_Activity:_ Starting at the first line of the data below, retype every line up to and including the one containing "run 6 day=1.196".

[Provided data]

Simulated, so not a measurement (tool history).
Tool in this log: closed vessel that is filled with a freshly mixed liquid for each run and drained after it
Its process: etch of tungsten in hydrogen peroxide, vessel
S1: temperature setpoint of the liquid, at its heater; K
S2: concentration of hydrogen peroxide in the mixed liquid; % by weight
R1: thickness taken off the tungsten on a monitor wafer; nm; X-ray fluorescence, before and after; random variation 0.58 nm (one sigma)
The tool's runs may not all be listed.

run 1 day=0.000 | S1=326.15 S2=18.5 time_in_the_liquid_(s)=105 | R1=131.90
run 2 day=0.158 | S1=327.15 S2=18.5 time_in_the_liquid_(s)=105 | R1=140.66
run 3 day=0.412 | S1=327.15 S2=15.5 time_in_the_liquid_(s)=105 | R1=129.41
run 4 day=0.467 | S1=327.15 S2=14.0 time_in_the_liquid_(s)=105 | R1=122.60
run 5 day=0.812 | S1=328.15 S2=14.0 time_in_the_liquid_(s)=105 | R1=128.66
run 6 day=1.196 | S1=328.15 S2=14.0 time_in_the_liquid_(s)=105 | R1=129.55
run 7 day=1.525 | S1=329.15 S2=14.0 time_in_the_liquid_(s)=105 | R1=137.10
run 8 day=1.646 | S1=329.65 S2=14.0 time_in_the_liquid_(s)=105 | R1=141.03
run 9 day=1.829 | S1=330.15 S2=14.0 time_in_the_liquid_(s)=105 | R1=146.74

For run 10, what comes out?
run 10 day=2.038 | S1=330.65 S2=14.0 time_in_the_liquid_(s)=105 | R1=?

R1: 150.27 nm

[/Provided data]

_Answer area:_
Simulated, so not a measurement (tool history).
Tool in this log: closed vessel that is filled with a freshly mixed liquid for each run and drained after it
Its process: etch of tungsten in hydrogen peroxide, vessel
S1: temperature setpoint of the liquid, at its heater; K
S2: concentration of hydrogen peroxide in the mixed liquid; % by weight
R1: thickness taken off the tungsten on a monitor wafer; nm; X-ray fluorescence, before and after; random variation 0.58 nm (one sigma)
The tool's runs may not all be listed.

run 1 day=0.000 | S1=326.15 S2=18.5 time_in_the_liquid_(s)=105 | R1=131.90
run 2 day=0.158 | S1=327.15 S2=18.5 time_in_the_liquid_(s)=105 | R1=140.66
run 3 day=0.412 | S1=327.15 S2=15.5 time_in_the_liquid_(s)=105 | R1=129.41
run 4 day=0.467 | S1=327.15 S2=14.0 time_in_the_liquid_(s)=105 | R1=122.60
run 5 day=0.812 | S1=328.15 S2=14.0 time_in_the_liquid_(s)=105 | R1=128.66
run 6 day=1.196 | S1=328.15 S2=14.0 time_in_the_liquid_(s)=105 | R1=129.55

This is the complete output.